◆ ◆ ◆ ◆ ◆ ◆ ◆
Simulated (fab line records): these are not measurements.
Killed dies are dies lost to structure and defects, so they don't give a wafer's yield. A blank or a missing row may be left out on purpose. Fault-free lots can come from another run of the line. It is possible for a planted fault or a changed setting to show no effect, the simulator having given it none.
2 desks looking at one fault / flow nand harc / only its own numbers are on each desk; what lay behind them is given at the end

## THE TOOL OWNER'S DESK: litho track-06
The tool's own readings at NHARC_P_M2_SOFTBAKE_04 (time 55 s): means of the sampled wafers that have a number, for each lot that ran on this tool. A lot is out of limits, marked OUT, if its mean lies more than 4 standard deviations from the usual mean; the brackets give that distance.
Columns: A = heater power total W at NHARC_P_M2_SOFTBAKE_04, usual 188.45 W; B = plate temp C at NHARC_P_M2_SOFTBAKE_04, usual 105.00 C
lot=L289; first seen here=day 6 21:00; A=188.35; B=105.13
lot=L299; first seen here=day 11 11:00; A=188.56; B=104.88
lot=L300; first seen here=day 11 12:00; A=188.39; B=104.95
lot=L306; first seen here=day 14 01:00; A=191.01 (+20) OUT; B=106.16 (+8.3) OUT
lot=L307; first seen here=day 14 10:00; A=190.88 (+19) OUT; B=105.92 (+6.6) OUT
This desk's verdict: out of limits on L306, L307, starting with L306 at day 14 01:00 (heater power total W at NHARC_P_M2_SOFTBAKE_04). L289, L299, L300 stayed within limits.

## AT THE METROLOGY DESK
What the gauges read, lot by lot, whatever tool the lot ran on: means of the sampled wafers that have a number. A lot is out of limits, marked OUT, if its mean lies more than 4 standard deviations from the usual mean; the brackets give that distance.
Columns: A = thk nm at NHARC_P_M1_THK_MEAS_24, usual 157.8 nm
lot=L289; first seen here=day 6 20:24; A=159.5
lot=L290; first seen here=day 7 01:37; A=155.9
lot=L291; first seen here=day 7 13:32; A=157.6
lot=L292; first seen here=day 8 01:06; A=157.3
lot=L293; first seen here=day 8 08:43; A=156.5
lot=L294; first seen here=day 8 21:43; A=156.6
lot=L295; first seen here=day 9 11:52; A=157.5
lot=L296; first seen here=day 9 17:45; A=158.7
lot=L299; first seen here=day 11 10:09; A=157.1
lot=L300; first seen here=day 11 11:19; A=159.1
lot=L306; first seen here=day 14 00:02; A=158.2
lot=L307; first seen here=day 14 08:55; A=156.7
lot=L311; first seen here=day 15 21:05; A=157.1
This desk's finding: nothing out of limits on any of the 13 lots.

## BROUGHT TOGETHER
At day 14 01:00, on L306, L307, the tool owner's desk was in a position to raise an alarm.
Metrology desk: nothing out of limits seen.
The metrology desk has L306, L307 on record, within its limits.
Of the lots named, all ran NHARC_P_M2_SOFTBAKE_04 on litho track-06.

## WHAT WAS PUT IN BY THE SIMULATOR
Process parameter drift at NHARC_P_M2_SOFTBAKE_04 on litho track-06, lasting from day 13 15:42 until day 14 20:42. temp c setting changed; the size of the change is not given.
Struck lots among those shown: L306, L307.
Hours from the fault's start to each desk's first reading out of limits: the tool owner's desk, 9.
◆ ◆ ◆ ◆ ◆ ◆ ◆

From the records above, give again exactly the lines running from the line with "lot=L306; first seen here=day 14 01:00;" to the line with "## WHAT WAS PUT IN BY THE SIMULATOR", inclusive.

lot=L306; first seen here=day 14 01:00; A=191.01 (+20) OUT; B=106.16 (+8.3) OUT
lot=L307; first seen here=day 14 10:00; A=190.88 (+19) OUT; B=105.92 (+6.6) OUT
This desk's verdict: out of limits on L306, L307, starting with L306 at day 14 01:00 (heater power total W at NHARC_P_M2_SOFTBAKE_04). L289, L299, L300 stayed within limits.

## AT THE METROLOGY DESK
What the gauges read, lot by lot, whatever tool the lot ran on: means of the sampled wafers that have a number. A lot is out of limits, marked OUT, if its mean lies more than 4 standard deviations from the usual mean; the brackets give that distance.
Columns: A = thk nm at NHARC_P_M1_THK_MEAS_24, usual 157.8 nm
lot=L289; first seen here=day 6 20:24; A=159.5
lot=L290; first seen here=day 7 01:37; A=155.9
lot=L291; first seen here=day 7 13:32; A=157.6
lot=L292; first seen here=day 8 01:06; A=157.3
lot=L293; first seen here=day 8 08:43; A=156.5
lot=L294; first seen here=day 8 21:43; A=156.6
lot=L295; first seen here=day 9 11:52; A=157.5
lot=L296; first seen here=day 9 17:45; A=158.7
lot=L299; first seen here=day 11 10:09; A=157.1
lot=L300; first seen here=day 11 11:19; A=159.1
lot=L306; first seen here=day 14 00:02; A=158.2
lot=L307; first seen here=day 14 08:55; A=156.7
lot=L311; first seen here=day 15 21:05; A=157.1
This desk's finding: nothing out of limits on any of the 13 lots.

## BROUGHT TOGETHER
At day 14 01:00, on L306, L307, the tool owner's desk was in a position to raise an alarm.
Metrology desk: nothing out of limits seen.
The metrology desk has L306, L307 on record, within its limits.
Of the lots named, all ran NHARC_P_M2_SOFTBAKE_04 on litho track-06.

## WHAT WAS PUT IN BY THE SIMULATOR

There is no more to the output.